> ASSIGNED TASK:
Copying exactly, give the lines in the material below from the one with "Measurement units: thickness_nm in nm" to the one with "Run 2B, hour", ends included, and nothing besides.

> INFORMATION:
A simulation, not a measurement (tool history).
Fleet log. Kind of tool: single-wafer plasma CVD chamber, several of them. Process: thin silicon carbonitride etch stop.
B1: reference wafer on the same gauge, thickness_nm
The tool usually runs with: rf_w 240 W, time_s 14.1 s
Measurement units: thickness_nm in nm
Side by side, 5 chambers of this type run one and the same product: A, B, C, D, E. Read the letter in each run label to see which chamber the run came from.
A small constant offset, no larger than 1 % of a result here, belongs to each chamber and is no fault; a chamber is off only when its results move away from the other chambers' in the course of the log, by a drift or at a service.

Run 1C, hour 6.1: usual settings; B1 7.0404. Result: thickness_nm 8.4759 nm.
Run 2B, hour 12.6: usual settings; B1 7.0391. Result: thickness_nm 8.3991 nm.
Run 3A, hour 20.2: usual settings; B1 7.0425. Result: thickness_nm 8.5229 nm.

> EXERCISE RESPONSE:
Measurement units: thickness_nm in nm
Side by side, 5 chambers of this type run one and the same product: A, B, C, D, E. Read the letter in each run label to see which chamber the run came from.
A small constant offset, no larger than 1 % of a result here, belongs to each chamber and is no fault; a chamber is off only when its results move away from the other chambers' in the course of the log, by a drift or at a service.

Run 1C, hour 6.1: usual settings; B1 7.0404. Result: thickness_nm 8.4759 nm.
Run 2B, hour 12.6: usual settings; B1 7.0391. Result: thickness_nm 8.3991 nm.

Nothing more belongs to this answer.